Top of MATERIAL SUPPLIED

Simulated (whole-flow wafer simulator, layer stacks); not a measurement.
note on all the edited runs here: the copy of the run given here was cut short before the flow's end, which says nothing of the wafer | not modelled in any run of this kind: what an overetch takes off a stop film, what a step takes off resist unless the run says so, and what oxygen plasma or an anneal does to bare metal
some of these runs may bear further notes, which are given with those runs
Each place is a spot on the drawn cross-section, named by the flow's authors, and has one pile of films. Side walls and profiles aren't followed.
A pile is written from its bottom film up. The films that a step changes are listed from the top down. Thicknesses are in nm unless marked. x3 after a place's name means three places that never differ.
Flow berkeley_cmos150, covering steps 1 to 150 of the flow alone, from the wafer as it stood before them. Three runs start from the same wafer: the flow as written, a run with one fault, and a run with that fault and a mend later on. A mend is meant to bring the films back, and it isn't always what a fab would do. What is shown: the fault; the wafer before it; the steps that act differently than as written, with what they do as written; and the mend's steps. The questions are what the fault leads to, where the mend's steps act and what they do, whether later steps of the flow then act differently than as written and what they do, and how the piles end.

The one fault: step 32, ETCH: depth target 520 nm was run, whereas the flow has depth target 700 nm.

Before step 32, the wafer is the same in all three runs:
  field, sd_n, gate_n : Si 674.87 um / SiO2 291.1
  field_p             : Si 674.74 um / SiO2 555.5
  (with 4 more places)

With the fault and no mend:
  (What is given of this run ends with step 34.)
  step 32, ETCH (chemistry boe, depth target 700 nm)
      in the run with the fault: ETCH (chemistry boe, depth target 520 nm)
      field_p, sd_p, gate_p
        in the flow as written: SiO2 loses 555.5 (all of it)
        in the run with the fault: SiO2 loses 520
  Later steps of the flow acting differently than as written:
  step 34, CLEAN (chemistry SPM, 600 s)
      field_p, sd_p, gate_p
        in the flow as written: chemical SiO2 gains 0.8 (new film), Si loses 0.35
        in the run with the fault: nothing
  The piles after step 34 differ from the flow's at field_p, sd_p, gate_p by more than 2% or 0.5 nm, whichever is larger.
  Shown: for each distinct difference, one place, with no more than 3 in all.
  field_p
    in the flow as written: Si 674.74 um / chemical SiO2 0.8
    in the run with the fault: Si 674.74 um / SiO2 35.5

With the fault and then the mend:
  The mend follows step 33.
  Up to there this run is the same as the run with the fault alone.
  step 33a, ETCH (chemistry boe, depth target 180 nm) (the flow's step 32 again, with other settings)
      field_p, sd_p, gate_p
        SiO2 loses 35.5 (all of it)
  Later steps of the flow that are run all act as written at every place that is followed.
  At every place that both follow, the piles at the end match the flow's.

Bottom of MATERIAL SUPPLIED

== WORK ITEM ==
Each line in the listing above from the one containing "With the fault and then" through the one containing "Later steps of the flow that" should be repeated exactly, and no other line.

== ANSWER AREA ==
With the fault and then the mend:
  The mend follows step 33.
  Up to there this run is the same as the run with the fault alone.
  step 33a, ETCH (chemistry boe, depth target 180 nm) (the flow's step 32 again, with other settings)
      field_p, sd_p, gate_p
        SiO2 loses 35.5 (all of it)
  Later steps of the flow that are run all act as written at every place that is followed.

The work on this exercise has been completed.